■ TASK ITEM
Please copy out the records that follow exactly as they stand.

■ SOURCE INFORMATION
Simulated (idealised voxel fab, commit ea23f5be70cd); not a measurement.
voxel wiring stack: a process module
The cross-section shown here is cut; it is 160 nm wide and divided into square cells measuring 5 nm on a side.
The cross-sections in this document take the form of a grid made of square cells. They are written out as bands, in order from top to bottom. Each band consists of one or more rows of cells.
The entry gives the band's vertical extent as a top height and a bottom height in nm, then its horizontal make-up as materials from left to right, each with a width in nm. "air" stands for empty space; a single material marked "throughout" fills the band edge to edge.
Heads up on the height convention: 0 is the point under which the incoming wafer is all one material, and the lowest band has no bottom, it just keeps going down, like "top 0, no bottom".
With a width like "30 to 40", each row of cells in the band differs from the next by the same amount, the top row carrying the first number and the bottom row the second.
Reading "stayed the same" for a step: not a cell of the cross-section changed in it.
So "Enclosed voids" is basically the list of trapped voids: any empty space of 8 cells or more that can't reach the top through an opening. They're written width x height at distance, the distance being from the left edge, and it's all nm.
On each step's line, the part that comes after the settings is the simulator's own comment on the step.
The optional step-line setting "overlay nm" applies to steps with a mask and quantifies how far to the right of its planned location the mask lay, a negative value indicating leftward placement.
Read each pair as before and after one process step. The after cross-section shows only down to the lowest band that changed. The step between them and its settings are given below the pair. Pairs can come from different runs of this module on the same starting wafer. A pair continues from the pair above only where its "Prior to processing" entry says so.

■ WORKED SOLUTION
Simulated (idealised voxel fab, commit ea23f5be70cd); not a measurement.
voxel wiring stack: a process module
The cross-section shown here is cut; it is 160 nm wide and divided into square cells measuring 5 nm on a side.
The cross-sections in this document take the form of a grid made of square cells. They are written out as bands, in order from top to bottom. Each band consists of one or more rows of cells.
The entry gives the band's vertical extent as a top height and a bottom height in nm, then its horizontal make-up as materials from left to right, each with a width in nm. "air" stands for empty space; a single material marked "throughout" fills the band edge to edge.
Heads up on the height convention: 0 is the point under which the incoming wafer is all one material, and the lowest band has no bottom, it just keeps going down, like "top 0, no bottom".
With a width like "30 to 40", each row of cells in the band differs from the next by the same amount, the top row carrying the first number and the bottom row the second.
Reading "stayed the same" for a step: not a cell of the cross-section changed in it.
So "Enclosed voids" is basically the list of trapped voids: any empty space of 8 cells or more that can't reach the top through an opening. They're written width x height at distance, the distance being from the left edge, and it's all nm.
On each step's line, the part that comes after the settings is the simulator's own comment on the step.
The optional step-line setting "overlay nm" applies to steps with a mask and quantifies how far to the right of its planned location the mask lay, a negative value indicating leftward placement.
Read each pair as before and after one process step. The after cross-section shows only down to the lowest band that changed. The step between them and its settings are given below the pair. Pairs can come from different runs of this module on the same starting wafer. A pair continues from the pair above only where its "Prior to processing" entry says so.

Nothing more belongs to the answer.